:: Work item ::
What you need to do is retype every entry exactly as written.

———

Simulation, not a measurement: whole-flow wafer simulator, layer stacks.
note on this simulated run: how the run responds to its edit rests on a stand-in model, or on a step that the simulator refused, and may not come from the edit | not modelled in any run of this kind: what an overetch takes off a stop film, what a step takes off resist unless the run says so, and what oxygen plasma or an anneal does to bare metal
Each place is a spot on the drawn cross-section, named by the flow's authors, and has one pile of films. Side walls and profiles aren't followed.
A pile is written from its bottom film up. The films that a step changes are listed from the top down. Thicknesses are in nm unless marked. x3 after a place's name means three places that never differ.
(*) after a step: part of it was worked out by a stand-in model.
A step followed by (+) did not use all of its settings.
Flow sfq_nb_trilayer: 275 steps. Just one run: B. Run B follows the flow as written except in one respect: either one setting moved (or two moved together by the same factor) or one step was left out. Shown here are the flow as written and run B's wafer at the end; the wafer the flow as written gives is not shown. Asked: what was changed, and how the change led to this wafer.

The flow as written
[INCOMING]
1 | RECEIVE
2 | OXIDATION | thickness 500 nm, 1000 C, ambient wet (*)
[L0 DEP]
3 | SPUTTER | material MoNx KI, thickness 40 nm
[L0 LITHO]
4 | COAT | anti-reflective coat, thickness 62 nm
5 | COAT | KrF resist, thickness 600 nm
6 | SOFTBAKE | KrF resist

———

:: Exercise output ::
Simulation, not a measurement: whole-flow wafer simulator, layer stacks.
note on this simulated run: how the run responds to its edit rests on a stand-in model, or on a step that the simulator refused, and may not come from the edit | not modelled in any run of this kind: what an overetch takes off a stop film, what a step takes off resist unless the run says so, and what oxygen plasma or an anneal does to bare metal
Each place is a spot on the drawn cross-section, named by the flow's authors, and has one pile of films. Side walls and profiles aren't followed.
A pile is written from its bottom film up. The films that a step changes are listed from the top down. Thicknesses are in nm unless marked. x3 after a place's name means three places that never differ.
(*) after a step: part of it was worked out by a stand-in model.
A step followed by (+) did not use all of its settings.
Flow sfq_nb_trilayer: 275 steps. Just one run: B. Run B follows the flow as written except in one respect: either one setting moved (or two moved together by the same factor) or one step was left out. Shown here are the flow as written and run B's wafer at the end; the wafer the flow as written gives is not shown. Asked: what was changed, and how the change led to this wafer.

The flow as written
[INCOMING]
1 | RECEIVE
2 | OXIDATION | thickness 500 nm, 1000 C, ambient wet (*)
[L0 DEP]
3 | SPUTTER | material MoNx KI, thickness 40 nm
[L0 LITHO]
4 | COAT | anti-reflective coat, thickness 62 nm
5 | COAT | KrF resist, thickness 600 nm
6 | SOFTBAKE | KrF resist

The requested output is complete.